Data excerpts
|---|

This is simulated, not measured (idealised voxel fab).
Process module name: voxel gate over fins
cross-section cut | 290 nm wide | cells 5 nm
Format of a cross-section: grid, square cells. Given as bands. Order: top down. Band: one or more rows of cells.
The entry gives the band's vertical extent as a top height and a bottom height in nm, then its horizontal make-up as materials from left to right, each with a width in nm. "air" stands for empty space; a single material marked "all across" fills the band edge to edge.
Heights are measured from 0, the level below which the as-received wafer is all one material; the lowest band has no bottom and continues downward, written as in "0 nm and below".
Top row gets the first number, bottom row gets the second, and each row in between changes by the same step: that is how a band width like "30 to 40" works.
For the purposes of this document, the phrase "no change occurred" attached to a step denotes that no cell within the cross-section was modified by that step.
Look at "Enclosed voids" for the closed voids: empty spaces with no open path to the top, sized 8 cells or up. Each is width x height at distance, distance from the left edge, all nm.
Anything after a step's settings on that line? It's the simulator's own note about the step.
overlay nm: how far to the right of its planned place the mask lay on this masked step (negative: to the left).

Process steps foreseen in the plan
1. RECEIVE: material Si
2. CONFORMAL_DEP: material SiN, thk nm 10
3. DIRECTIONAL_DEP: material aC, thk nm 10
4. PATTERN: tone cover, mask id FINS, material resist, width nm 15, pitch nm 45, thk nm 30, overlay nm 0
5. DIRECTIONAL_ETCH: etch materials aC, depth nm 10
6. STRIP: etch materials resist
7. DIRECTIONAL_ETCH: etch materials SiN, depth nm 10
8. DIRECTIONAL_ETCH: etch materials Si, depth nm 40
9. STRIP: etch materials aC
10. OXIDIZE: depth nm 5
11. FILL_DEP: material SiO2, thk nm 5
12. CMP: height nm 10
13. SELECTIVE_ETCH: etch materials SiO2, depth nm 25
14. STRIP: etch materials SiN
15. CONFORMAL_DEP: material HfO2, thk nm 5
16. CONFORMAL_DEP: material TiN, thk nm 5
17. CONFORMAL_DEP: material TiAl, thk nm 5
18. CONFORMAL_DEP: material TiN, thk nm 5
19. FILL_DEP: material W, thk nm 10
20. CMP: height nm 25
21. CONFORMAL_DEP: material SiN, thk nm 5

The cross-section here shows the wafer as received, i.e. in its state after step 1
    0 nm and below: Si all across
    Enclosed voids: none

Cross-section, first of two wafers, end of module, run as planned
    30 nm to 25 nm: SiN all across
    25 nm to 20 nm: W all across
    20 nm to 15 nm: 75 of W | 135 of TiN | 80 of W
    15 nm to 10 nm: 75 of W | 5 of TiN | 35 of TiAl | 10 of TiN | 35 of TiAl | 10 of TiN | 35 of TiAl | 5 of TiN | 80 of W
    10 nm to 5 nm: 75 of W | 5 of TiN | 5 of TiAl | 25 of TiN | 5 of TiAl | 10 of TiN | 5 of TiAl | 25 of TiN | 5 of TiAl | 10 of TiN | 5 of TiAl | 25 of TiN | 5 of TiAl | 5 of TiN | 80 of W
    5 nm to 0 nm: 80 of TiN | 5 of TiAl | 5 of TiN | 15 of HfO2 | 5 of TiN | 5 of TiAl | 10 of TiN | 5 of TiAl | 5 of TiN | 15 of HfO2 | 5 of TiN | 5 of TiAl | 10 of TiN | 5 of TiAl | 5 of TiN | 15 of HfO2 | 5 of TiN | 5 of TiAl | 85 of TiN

|---|

Work instruction
Up to and including the line with "12. CMP: height nm 10", repeat the data exactly, starting from its first line; nothing else belongs in the response.

Answer box
This is simulated, not measured (idealised voxel fab).
Process module name: voxel gate over fins
cross-section cut | 290 nm wide | cells 5 nm
Format of a cross-section: grid, square cells. Given as bands. Order: top down. Band: one or more rows of cells.
The entry gives the band's vertical extent as a top height and a bottom height in nm, then its horizontal make-up as materials from left to right, each with a width in nm. "air" stands for empty space; a single material marked "all across" fills the band edge to edge.
Heights are measured from 0, the level below which the as-received wafer is all one material; the lowest band has no bottom and continues downward, written as in "0 nm and below".
Top row gets the first number, bottom row gets the second, and each row in between changes by the same step: that is how a band width like "30 to 40" works.
For the purposes of this document, the phrase "no change occurred" attached to a step denotes that no cell within the cross-section was modified by that step.
Look at "Enclosed voids" for the closed voids: empty spaces with no open path to the top, sized 8 cells or up. Each is width x height at distance, distance from the left edge, all nm.
Anything after a step's settings on that line? It's the simulator's own note about the step.
overlay nm: how far to the right of its planned place the mask lay on this masked step (negative: to the left).

Process steps foreseen in the plan
1. RECEIVE: material Si
2. CONFORMAL_DEP: material SiN, thk nm 10
3. DIRECTIONAL_DEP: material aC, thk nm 10
4. PATTERN: tone cover, mask id FINS, material resist, width nm 15, pitch nm 45, thk nm 30, overlay nm 0
5. DIRECTIONAL_ETCH: etch materials aC, depth nm 10
6. STRIP: etch materials resist
7. DIRECTIONAL_ETCH: etch materials SiN, depth nm 10
8. DIRECTIONAL_ETCH: etch materials Si, depth nm 40
9. STRIP: etch materials aC
10. OXIDIZE: depth nm 5
11. FILL_DEP: material SiO2, thk nm 5
12. CMP: height nm 10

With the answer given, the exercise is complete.